RECORDS PROVIDED
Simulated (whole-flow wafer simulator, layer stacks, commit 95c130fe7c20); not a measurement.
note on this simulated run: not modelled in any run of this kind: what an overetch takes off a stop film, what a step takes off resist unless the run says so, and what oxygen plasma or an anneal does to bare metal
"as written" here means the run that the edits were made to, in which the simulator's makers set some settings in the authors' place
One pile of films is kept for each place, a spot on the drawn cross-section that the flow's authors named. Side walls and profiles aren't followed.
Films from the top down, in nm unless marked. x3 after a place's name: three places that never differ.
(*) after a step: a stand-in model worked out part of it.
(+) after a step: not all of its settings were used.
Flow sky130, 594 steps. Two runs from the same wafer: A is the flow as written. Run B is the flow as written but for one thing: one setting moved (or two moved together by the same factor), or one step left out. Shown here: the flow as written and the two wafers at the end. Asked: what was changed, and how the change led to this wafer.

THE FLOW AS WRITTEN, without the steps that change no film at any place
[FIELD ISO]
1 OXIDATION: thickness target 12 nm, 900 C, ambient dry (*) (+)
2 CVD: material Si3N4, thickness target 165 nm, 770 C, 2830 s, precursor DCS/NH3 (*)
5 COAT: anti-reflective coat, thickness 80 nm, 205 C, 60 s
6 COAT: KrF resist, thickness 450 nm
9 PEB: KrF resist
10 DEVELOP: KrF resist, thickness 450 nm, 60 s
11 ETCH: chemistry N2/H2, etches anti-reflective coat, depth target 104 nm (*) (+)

EXERCISE
Repeat the data word for word, leaving out no line.

TASK SOLUTION
Simulated (whole-flow wafer simulator, layer stacks, commit 95c130fe7c20); not a measurement.
note on this simulated run: not modelled in any run of this kind: what an overetch takes off a stop film, what a step takes off resist unless the run says so, and what oxygen plasma or an anneal does to bare metal
"as written" here means the run that the edits were made to, in which the simulator's makers set some settings in the authors' place
One pile of films is kept for each place, a spot on the drawn cross-section that the flow's authors named. Side walls and profiles aren't followed.
Films from the top down, in nm unless marked. x3 after a place's name: three places that never differ.
(*) after a step: a stand-in model worked out part of it.
(+) after a step: not all of its settings were used.
Flow sky130, 594 steps. Two runs from the same wafer: A is the flow as written. Run B is the flow as written but for one thing: one setting moved (or two moved together by the same factor), or one step left out. Shown here: the flow as written and the two wafers at the end. Asked: what was changed, and how the change led to this wafer.

THE FLOW AS WRITTEN, without the steps that change no film at any place
[FIELD ISO]
1 OXIDATION: thickness target 12 nm, 900 C, ambient dry (*) (+)
2 CVD: material Si3N4, thickness target 165 nm, 770 C, 2830 s, precursor DCS/NH3 (*)
5 COAT: anti-reflective coat, thickness 80 nm, 205 C, 60 s
6 COAT: KrF resist, thickness 450 nm
9 PEB: KrF resist
10 DEVELOP: KrF resist, thickness 450 nm, 60 s
11 ETCH: chemistry N2/H2, etches anti-reflective coat, depth target 104 nm (*) (+)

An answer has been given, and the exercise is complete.